◆ **WORK TASK**
Beginning with the first line, please repeat the entries exactly and end on the line that contains "oooooooooooooooo.ooooooooooooooo".

DATA RECORDS: Begin

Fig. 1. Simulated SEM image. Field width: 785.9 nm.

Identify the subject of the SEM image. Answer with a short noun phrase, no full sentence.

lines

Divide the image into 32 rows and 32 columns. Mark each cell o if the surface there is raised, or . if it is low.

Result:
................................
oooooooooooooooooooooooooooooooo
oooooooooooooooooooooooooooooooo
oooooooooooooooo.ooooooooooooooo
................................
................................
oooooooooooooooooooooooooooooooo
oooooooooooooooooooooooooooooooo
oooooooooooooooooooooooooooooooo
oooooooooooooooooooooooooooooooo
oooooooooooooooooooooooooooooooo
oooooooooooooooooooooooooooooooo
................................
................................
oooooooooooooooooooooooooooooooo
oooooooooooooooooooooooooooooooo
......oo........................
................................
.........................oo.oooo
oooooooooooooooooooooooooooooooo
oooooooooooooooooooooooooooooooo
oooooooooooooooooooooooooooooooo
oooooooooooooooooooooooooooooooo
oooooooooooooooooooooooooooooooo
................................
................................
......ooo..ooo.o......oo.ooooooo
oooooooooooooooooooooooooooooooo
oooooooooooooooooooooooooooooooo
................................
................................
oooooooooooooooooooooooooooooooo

DATA RECORDS: End

◆ **EXERCISE RESULT**
Fig. 1. Simulated SEM image. Field width: 785.9 nm.

Identify the subject of the SEM image. Answer with a short noun phrase, no full sentence.

lines

Divide the image into 32 rows and 32 columns. Mark each cell o if the surface there is raised, or . if it is low.

Result:
................................
oooooooooooooooooooooooooooooooo
oooooooooooooooooooooooooooooooo
oooooooooooooooo.ooooooooooooooo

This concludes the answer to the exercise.